§ WORK ITEM
Set down the listing again, word for word.

§ DATA EXCERPTS
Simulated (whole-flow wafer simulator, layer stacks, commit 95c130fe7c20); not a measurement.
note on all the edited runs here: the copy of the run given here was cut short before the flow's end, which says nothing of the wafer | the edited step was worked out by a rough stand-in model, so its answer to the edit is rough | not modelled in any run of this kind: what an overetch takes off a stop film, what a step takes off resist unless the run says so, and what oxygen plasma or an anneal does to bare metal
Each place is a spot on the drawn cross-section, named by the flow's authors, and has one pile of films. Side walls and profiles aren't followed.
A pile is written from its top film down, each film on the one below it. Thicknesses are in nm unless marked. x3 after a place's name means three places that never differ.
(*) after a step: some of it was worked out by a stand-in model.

§ TASK RESPONSE
Simulated (whole-flow wafer simulator, layer stacks, commit 95c130fe7c20); not a measurement.
note on all the edited runs here: the copy of the run given here was cut short before the flow's end, which says nothing of the wafer | the edited step was worked out by a rough stand-in model, so its answer to the edit is rough | not modelled in any run of this kind: what an overetch takes off a stop film, what a step takes off resist unless the run says so, and what oxygen plasma or an anneal does to bare metal
Each place is a spot on the drawn cross-section, named by the flow's authors, and has one pile of films. Side walls and profiles aren't followed.
A pile is written from its top film down, each film on the one below it. Thicknesses are in nm unless marked. x3 after a place's name means three places that never differ.
(*) after a step: some of it was worked out by a stand-in model.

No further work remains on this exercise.